(Records supplied Opens)

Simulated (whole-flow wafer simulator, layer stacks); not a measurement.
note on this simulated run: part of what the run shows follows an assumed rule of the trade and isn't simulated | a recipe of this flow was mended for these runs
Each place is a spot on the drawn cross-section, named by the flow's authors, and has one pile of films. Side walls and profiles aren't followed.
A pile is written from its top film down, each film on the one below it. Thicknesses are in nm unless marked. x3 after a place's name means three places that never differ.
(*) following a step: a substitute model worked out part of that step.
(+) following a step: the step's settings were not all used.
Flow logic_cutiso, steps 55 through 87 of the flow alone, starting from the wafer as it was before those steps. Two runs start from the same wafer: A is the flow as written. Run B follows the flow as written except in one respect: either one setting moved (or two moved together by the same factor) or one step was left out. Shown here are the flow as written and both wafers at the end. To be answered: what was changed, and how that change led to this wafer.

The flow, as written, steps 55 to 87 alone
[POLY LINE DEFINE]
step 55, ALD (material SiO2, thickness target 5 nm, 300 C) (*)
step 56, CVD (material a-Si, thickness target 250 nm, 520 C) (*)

(Records supplied Closes)

Work instruction: From the very first line of the records down to the line with "step 55, ALD", please write out each line exactly, including both ends and no other lines.

Exercise answer:
Simulated (whole-flow wafer simulator, layer stacks); not a measurement.
note on this simulated run: part of what the run shows follows an assumed rule of the trade and isn't simulated | a recipe of this flow was mended for these runs
Each place is a spot on the drawn cross-section, named by the flow's authors, and has one pile of films. Side walls and profiles aren't followed.
A pile is written from its top film down, each film on the one below it. Thicknesses are in nm unless marked. x3 after a place's name means three places that never differ.
(*) following a step: a substitute model worked out part of that step.
(+) following a step: the step's settings were not all used.
Flow logic_cutiso, steps 55 through 87 of the flow alone, starting from the wafer as it was before those steps. Two runs start from the same wafer: A is the flow as written. Run B follows the flow as written except in one respect: either one setting moved (or two moved together by the same factor) or one step was left out. Shown here are the flow as written and both wafers at the end. To be answered: what was changed, and how that change led to this wafer.

The flow, as written, steps 55 to 87 alone
[POLY LINE DEFINE]
step 55, ALD (material SiO2, thickness target 5 nm, 300 C) (*)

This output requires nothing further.